◆ ◆ ◆

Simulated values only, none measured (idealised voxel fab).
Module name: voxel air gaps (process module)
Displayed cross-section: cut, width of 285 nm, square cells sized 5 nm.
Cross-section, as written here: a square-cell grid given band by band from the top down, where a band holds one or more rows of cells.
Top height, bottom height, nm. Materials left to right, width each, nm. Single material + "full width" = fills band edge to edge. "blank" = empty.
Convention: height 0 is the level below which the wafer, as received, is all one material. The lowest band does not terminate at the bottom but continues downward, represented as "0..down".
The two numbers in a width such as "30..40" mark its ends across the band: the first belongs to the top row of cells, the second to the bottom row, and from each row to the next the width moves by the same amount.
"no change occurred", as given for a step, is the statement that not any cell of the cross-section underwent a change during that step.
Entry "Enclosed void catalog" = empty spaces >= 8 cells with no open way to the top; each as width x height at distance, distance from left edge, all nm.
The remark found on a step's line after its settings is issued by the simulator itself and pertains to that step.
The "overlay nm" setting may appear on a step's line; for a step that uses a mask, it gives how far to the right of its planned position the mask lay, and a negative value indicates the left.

◆ ◆ ◆

- Requirement -
Copy back the listing above exactly, but only from the line with "The two numbers" through the line with "The remark found", both ends included.

- Reply -
The two numbers in a width such as "30..40" mark its ends across the band: the first belongs to the top row of cells, the second to the bottom row, and from each row to the next the width moves by the same amount.
"no change occurred", as given for a step, is the statement that not any cell of the cross-section underwent a change during that step.
Entry "Enclosed void catalog" = empty spaces >= 8 cells with no open way to the top; each as width x height at distance, distance from left edge, all nm.
The remark found on a step's line after its settings is issued by the simulator itself and pertains to that step.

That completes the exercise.